_Extracted entries_
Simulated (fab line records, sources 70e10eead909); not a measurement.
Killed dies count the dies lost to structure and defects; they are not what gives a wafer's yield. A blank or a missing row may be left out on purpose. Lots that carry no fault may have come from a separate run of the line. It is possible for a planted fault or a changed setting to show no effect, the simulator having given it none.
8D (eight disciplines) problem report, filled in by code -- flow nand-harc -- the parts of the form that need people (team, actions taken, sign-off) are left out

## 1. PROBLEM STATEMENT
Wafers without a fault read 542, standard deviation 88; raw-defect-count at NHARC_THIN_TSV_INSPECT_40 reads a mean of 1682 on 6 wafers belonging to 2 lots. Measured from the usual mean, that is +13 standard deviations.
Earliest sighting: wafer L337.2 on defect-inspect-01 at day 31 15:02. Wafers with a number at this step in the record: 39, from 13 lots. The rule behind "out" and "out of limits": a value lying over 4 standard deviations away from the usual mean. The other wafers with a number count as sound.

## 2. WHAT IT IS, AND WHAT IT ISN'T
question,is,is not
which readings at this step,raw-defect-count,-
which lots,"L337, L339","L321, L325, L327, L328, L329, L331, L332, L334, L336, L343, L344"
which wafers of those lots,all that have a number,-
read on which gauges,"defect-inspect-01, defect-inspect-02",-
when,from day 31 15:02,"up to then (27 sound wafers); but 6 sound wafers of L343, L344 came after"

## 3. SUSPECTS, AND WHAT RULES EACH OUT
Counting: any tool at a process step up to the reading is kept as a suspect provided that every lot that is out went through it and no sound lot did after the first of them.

_Exercise_
Start at the top line of the records and retype them all exactly.

_Worked solution_
Simulated (fab line records, sources 70e10eead909); not a measurement.
Killed dies count the dies lost to structure and defects; they are not what gives a wafer's yield. A blank or a missing row may be left out on purpose. Lots that carry no fault may have come from a separate run of the line. It is possible for a planted fault or a changed setting to show no effect, the simulator having given it none.
8D (eight disciplines) problem report, filled in by code -- flow nand-harc -- the parts of the form that need people (team, actions taken, sign-off) are left out

## 1. PROBLEM STATEMENT
Wafers without a fault read 542, standard deviation 88; raw-defect-count at NHARC_THIN_TSV_INSPECT_40 reads a mean of 1682 on 6 wafers belonging to 2 lots. Measured from the usual mean, that is +13 standard deviations.
Earliest sighting: wafer L337.2 on defect-inspect-01 at day 31 15:02. Wafers with a number at this step in the record: 39, from 13 lots. The rule behind "out" and "out of limits": a value lying over 4 standard deviations away from the usual mean. The other wafers with a number count as sound.

## 2. WHAT IT IS, AND WHAT IT ISN'T
question,is,is not
which readings at this step,raw-defect-count,-
which lots,"L337, L339","L321, L325, L327, L328, L329, L331, L332, L334, L336, L343, L344"
which wafers of those lots,all that have a number,-
read on which gauges,"defect-inspect-01, defect-inspect-02",-
when,from day 31 15:02,"up to then (27 sound wafers); but 6 sound wafers of L343, L344 came after"

## 3. SUSPECTS, AND WHAT RULES EACH OUT
Counting: any tool at a process step up to the reading is kept as a suspect provided that every lot that is out went through it and no sound lot did after the first of them.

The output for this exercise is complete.